» WORK REQUEST
Below is a listing from which only part is wanted; return exactly the lines from the one with "slurry_flow: flow of slurry; ml/min" up to and including the one with "The settings may".

=-=-=-=-=

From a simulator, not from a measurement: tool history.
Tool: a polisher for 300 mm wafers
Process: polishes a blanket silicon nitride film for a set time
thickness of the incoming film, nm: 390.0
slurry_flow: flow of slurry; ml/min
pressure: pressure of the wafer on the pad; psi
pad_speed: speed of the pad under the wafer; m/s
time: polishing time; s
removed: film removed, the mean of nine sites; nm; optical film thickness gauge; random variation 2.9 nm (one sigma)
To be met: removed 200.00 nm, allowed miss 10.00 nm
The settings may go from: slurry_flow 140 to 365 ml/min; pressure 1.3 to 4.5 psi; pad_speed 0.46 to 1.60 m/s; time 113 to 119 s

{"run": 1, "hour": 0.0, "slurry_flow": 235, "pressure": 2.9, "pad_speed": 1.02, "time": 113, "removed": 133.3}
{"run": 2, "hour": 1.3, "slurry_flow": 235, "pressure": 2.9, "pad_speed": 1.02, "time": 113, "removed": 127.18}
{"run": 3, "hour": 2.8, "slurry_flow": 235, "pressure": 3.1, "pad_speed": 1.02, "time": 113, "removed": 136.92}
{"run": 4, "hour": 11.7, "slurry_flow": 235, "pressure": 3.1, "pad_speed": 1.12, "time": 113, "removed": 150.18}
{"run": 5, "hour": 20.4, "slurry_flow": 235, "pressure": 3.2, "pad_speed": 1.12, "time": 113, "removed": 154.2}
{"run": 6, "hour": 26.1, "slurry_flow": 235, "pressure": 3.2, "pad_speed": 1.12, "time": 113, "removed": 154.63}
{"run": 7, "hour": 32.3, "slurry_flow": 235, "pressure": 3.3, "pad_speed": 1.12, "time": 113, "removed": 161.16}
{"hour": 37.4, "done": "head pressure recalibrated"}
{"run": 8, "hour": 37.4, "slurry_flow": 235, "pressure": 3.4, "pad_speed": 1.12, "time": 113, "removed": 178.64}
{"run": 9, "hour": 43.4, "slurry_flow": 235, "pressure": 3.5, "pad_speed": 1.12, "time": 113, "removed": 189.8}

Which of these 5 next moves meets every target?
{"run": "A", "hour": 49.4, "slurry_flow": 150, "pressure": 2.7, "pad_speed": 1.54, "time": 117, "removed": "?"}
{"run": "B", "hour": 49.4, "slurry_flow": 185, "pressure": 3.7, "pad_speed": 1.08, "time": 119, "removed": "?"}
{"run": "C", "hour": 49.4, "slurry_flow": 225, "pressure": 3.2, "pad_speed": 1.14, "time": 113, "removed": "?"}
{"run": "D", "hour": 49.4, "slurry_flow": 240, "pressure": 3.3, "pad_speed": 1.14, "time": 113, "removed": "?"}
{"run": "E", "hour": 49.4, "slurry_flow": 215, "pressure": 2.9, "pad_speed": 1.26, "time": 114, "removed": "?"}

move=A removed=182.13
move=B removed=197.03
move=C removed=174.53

=-=-=-=-=

» RESULT
slurry_flow: flow of slurry; ml/min
pressure: pressure of the wafer on the pad; psi
pad_speed: speed of the pad under the wafer; m/s
time: polishing time; s
removed: film removed, the mean of nine sites; nm; optical film thickness gauge; random variation 2.9 nm (one sigma)
To be met: removed 200.00 nm, allowed miss 10.00 nm
The settings may go from: slurry_flow 140 to 365 ml/min; pressure 1.3 to 4.5 psi; pad_speed 0.46 to 1.60 m/s; time 113 to 119 s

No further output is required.